» Brief
Starting with the opening line of the material, restate every line word for word, and end on the line containing "step 13: op".

╔══

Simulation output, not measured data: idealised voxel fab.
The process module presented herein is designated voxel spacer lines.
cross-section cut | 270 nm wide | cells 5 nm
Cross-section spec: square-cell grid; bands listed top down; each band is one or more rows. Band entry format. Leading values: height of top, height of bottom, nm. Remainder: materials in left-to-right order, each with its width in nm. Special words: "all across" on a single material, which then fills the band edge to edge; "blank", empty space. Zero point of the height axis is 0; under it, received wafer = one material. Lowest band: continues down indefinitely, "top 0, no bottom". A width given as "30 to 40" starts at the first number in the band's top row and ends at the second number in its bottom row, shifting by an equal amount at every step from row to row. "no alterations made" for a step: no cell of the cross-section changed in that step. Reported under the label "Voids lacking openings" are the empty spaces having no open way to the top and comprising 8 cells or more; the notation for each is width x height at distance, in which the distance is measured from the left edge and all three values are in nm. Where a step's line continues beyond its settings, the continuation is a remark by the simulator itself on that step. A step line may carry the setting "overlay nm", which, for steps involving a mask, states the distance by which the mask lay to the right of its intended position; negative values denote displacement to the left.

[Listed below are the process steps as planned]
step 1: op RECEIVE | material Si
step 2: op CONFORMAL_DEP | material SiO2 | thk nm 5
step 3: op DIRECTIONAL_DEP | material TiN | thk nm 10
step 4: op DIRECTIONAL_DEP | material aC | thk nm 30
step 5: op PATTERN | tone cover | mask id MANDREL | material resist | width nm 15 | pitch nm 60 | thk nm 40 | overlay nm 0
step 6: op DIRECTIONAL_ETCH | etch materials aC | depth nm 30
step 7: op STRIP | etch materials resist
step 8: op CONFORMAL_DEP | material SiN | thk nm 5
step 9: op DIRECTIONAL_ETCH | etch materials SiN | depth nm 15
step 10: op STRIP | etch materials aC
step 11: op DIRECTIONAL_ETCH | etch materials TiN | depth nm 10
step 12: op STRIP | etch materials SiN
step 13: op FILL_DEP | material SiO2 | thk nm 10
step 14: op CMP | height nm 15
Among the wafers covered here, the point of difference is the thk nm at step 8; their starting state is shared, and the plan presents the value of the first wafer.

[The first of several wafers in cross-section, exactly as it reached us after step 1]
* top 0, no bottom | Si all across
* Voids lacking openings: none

╚══

» Task answer
Simulation output, not measured data: idealised voxel fab.
The process module presented herein is designated voxel spacer lines.
cross-section cut | 270 nm wide | cells 5 nm
Cross-section spec: square-cell grid; bands listed top down; each band is one or more rows. Band entry format. Leading values: height of top, height of bottom, nm. Remainder: materials in left-to-right order, each with its width in nm. Special words: "all across" on a single material, which then fills the band edge to edge; "blank", empty space. Zero point of the height axis is 0; under it, received wafer = one material. Lowest band: continues down indefinitely, "top 0, no bottom". A width given as "30 to 40" starts at the first number in the band's top row and ends at the second number in its bottom row, shifting by an equal amount at every step from row to row. "no alterations made" for a step: no cell of the cross-section changed in that step. Reported under the label "Voids lacking openings" are the empty spaces having no open way to the top and comprising 8 cells or more; the notation for each is width x height at distance, in which the distance is measured from the left edge and all three values are in nm. Where a step's line continues beyond its settings, the continuation is a remark by the simulator itself on that step. A step line may carry the setting "overlay nm", which, for steps involving a mask, states the distance by which the mask lay to the right of its intended position; negative values denote displacement to the left.

[Listed below are the process steps as planned]
step 1: op RECEIVE | material Si
step 2: op CONFORMAL_DEP | material SiO2 | thk nm 5
step 3: op DIRECTIONAL_DEP | material TiN | thk nm 10
step 4: op DIRECTIONAL_DEP | material aC | thk nm 30
step 5: op PATTERN | tone cover | mask id MANDREL | material resist | width nm 15 | pitch nm 60 | thk nm 40 | overlay nm 0
step 6: op DIRECTIONAL_ETCH | etch materials aC | depth nm 30
step 7: op STRIP | etch materials resist
step 8: op CONFORMAL_DEP | material SiN | thk nm 5
step 9: op DIRECTIONAL_ETCH | etch materials SiN | depth nm 15
step 10: op STRIP | etch materials aC
step 11: op DIRECTIONAL_ETCH | etch materials TiN | depth nm 10
step 12: op STRIP | etch materials SiN
step 13: op FILL_DEP | material SiO2 | thk nm 10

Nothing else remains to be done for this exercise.